DATA LISTING
=== Begin Enclosure ===

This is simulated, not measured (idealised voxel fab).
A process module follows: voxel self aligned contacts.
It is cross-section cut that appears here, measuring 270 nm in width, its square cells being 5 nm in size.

=== End Enclosure ===

ASSIGNMENT
A complete, exact repeat of the records is the required answer.

TASK ANSWER
This is simulated, not measured (idealised voxel fab).
A process module follows: voxel self aligned contacts.
It is cross-section cut that appears here, measuring 270 nm in width, its square cells being 5 nm in size.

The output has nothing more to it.